▸ EXERCISE: Every entry must appear in the output exactly as it does here.

*** ENTRIES SUPPLIED ***

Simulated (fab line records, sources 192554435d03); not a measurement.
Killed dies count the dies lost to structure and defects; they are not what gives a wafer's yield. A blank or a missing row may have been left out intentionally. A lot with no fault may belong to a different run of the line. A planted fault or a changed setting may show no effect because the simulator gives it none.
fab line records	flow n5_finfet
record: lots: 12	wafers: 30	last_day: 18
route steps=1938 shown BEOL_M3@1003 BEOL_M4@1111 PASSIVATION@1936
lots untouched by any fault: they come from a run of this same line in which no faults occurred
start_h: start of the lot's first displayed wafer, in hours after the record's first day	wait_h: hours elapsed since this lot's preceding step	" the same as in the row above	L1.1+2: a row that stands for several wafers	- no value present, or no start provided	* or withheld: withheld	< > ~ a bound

***

▸ SOLUTION:
Simulated (fab line records, sources 192554435d03); not a measurement.
Killed dies count the dies lost to structure and defects; they are not what gives a wafer's yield. A blank or a missing row may have been left out intentionally. A lot with no fault may belong to a different run of the line. A planted fault or a changed setting may show no effect because the simulator gives it none.
fab line records	flow n5_finfet
record: lots: 12	wafers: 30	last_day: 18
route steps=1938 shown BEOL_M3@1003 BEOL_M4@1111 PASSIVATION@1936
lots untouched by any fault: they come from a run of this same line in which no faults occurred
start_h: start of the lot's first displayed wafer, in hours after the record's first day	wait_h: hours elapsed since this lot's preceding step	" the same as in the row above	L1.1+2: a row that stands for several wafers	- no value present, or no start provided	* or withheld: withheld	< > ~ a bound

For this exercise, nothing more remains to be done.